## TASK ITEM
Take the data below and repeat it exactly.

------------

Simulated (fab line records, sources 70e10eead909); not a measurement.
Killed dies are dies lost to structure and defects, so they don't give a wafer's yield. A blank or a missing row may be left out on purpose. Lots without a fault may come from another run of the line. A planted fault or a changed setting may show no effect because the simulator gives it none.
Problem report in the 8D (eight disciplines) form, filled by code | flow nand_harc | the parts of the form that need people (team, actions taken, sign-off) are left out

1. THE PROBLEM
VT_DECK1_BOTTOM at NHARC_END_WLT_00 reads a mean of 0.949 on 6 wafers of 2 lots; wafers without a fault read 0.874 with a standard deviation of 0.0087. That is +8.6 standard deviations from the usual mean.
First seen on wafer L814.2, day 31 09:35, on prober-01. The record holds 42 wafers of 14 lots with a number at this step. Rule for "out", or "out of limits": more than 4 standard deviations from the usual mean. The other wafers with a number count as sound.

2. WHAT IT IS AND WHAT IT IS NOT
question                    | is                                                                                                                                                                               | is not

------------

## EXERCISE RESPONSE
Simulated (fab line records, sources 70e10eead909); not a measurement.
Killed dies are dies lost to structure and defects, so they don't give a wafer's yield. A blank or a missing row may be left out on purpose. Lots without a fault may come from another run of the line. A planted fault or a changed setting may show no effect because the simulator gives it none.
Problem report in the 8D (eight disciplines) form, filled by code | flow nand_harc | the parts of the form that need people (team, actions taken, sign-off) are left out

1. THE PROBLEM
VT_DECK1_BOTTOM at NHARC_END_WLT_00 reads a mean of 0.949 on 6 wafers of 2 lots; wafers without a fault read 0.874 with a standard deviation of 0.0087. That is +8.6 standard deviations from the usual mean.
First seen on wafer L814.2, day 31 09:35, on prober-01. The record holds 42 wafers of 14 lots with a number at this step. Rule for "out", or "out of limits": more than 4 standard deviations from the usual mean. The other wafers with a number count as sound.

2. WHAT IT IS AND WHAT IT IS NOT
question                    | is                                                                                                                                                                               | is not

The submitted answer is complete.